Your answer must be the lines of the entries below, exactly as written, from the first line through the line containing "route steps=1938 shown".

• • •

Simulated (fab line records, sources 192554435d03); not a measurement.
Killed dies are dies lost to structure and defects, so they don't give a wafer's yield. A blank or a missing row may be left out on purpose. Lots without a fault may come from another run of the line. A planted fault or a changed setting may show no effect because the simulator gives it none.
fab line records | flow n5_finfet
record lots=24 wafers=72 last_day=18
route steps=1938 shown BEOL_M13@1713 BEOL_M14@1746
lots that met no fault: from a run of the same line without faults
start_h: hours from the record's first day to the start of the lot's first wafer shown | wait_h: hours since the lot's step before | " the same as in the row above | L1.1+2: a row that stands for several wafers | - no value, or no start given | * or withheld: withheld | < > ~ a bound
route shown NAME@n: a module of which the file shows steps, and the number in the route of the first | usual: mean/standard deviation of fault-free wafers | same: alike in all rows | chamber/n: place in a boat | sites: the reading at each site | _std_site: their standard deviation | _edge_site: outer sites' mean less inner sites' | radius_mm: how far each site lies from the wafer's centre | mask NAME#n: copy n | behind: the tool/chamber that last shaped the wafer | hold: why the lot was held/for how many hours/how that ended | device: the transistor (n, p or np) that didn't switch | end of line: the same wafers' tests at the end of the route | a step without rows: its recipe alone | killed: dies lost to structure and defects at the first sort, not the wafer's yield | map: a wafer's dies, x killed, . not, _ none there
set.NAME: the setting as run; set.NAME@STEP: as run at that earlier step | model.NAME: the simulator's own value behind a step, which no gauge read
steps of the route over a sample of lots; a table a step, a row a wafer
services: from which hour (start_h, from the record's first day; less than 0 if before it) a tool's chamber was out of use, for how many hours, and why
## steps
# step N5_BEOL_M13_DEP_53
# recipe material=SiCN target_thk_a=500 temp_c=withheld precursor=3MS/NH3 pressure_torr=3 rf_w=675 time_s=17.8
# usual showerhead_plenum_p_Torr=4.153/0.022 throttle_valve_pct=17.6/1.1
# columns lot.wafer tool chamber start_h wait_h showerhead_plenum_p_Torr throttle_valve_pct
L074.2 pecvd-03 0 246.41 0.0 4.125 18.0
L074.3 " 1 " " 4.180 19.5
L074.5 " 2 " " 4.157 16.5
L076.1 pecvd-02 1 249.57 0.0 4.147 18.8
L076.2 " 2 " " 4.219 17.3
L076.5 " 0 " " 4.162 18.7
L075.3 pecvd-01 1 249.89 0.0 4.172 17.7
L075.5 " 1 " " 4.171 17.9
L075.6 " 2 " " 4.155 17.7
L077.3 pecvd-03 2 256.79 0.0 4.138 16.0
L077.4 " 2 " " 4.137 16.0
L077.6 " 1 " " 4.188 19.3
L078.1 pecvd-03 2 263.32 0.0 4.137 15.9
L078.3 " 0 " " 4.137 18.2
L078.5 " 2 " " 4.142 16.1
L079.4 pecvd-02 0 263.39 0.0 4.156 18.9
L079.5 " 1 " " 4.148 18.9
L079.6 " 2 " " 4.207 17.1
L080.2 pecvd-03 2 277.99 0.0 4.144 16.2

• • •

ANSWER AREA –
Simulated (fab line records, sources 192554435d03); not a measurement.
Killed dies are dies lost to structure and defects, so they don't give a wafer's yield. A blank or a missing row may be left out on purpose. Lots without a fault may come from another run of the line. A planted fault or a changed setting may show no effect because the simulator gives it none.
fab line records | flow n5_finfet
record lots=24 wafers=72 last_day=18
route steps=1938 shown BEOL_M13@1713 BEOL_M14@1746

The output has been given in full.